Task item → Would you return every entry below without a single difference?

Provided information →
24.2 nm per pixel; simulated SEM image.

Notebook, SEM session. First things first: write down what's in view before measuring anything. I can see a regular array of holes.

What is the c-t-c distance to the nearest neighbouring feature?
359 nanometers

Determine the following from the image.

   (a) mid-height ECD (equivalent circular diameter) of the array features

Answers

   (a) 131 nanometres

Task solution →
24.2 nm per pixel; simulated SEM image.

Notebook, SEM session. First things first: write down what's in view before measuring anything. I can see a regular array of holes.

What is the c-t-c distance to the nearest neighbouring feature?
359 nanometers

Determine the following from the image.

   (a) mid-height ECD (equivalent circular diameter) of the array features

Answers

   (a) 131 nanometres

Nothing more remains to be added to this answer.